** Supplied data **
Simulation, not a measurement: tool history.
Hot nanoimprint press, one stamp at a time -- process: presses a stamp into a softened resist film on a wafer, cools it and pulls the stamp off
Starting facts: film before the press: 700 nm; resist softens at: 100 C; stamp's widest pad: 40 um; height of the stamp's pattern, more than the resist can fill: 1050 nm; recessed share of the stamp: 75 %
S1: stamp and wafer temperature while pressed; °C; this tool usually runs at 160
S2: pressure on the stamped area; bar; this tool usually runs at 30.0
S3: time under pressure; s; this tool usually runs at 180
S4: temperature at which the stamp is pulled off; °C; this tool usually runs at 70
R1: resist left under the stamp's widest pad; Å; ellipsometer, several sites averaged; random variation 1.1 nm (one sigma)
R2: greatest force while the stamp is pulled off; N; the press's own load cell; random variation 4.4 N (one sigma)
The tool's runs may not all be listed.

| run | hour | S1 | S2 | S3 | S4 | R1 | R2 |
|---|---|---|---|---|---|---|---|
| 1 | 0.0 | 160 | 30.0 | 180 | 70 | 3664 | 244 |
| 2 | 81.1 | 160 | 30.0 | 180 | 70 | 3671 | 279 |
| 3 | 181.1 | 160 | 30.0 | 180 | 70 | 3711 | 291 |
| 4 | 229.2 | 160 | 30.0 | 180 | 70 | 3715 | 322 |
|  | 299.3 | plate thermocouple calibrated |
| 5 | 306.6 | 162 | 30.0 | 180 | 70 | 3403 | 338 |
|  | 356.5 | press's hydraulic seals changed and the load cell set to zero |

** Assigned task **
Whatever the entries above contain, reproduce all of them exactly.

** Answer box **
Simulation, not a measurement: tool history.
Hot nanoimprint press, one stamp at a time -- process: presses a stamp into a softened resist film on a wafer, cools it and pulls the stamp off
Starting facts: film before the press: 700 nm; resist softens at: 100 C; stamp's widest pad: 40 um; height of the stamp's pattern, more than the resist can fill: 1050 nm; recessed share of the stamp: 75 %
S1: stamp and wafer temperature while pressed; °C; this tool usually runs at 160
S2: pressure on the stamped area; bar; this tool usually runs at 30.0
S3: time under pressure; s; this tool usually runs at 180
S4: temperature at which the stamp is pulled off; °C; this tool usually runs at 70
R1: resist left under the stamp's widest pad; Å; ellipsometer, several sites averaged; random variation 1.1 nm (one sigma)
R2: greatest force while the stamp is pulled off; N; the press's own load cell; random variation 4.4 N (one sigma)
The tool's runs may not all be listed.

| run | hour | S1 | S2 | S3 | S4 | R1 | R2 |
|---|---|---|---|---|---|---|---|
| 1 | 0.0 | 160 | 30.0 | 180 | 70 | 3664 | 244 |
| 2 | 81.1 | 160 | 30.0 | 180 | 70 | 3671 | 279 |
| 3 | 181.1 | 160 | 30.0 | 180 | 70 | 3711 | 291 |
| 4 | 229.2 | 160 | 30.0 | 180 | 70 | 3715 | 322 |
|  | 299.3 | plate thermocouple calibrated |
| 5 | 306.6 | 162 | 30.0 | 180 | 70 | 3403 | 338 |
|  | 356.5 | press's hydraulic seals changed and the load cell set to zero |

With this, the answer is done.